• _Data_
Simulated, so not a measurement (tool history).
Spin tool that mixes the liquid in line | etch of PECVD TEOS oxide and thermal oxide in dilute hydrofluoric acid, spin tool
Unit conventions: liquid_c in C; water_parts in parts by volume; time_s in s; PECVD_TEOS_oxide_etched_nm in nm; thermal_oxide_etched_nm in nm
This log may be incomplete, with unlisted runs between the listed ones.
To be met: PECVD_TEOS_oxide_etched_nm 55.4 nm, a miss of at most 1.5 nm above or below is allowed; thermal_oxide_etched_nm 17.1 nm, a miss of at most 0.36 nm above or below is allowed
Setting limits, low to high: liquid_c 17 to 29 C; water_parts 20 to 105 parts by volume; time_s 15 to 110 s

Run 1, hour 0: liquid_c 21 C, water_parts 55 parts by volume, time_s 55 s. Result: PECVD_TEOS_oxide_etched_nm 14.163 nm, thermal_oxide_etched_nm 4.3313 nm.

• _Work task_
Give back the records word for word. Start at the first line, end at the line containing "Setting limits, low", and include both.

• _Written answer_
Simulated, so not a measurement (tool history).
Spin tool that mixes the liquid in line | etch of PECVD TEOS oxide and thermal oxide in dilute hydrofluoric acid, spin tool
Unit conventions: liquid_c in C; water_parts in parts by volume; time_s in s; PECVD_TEOS_oxide_etched_nm in nm; thermal_oxide_etched_nm in nm
This log may be incomplete, with unlisted runs between the listed ones.
To be met: PECVD_TEOS_oxide_etched_nm 55.4 nm, a miss of at most 1.5 nm above or below is allowed; thermal_oxide_etched_nm 17.1 nm, a miss of at most 0.36 nm above or below is allowed
Setting limits, low to high: liquid_c 17 to 29 C; water_parts 20 to 105 parts by volume; time_s 15 to 110 s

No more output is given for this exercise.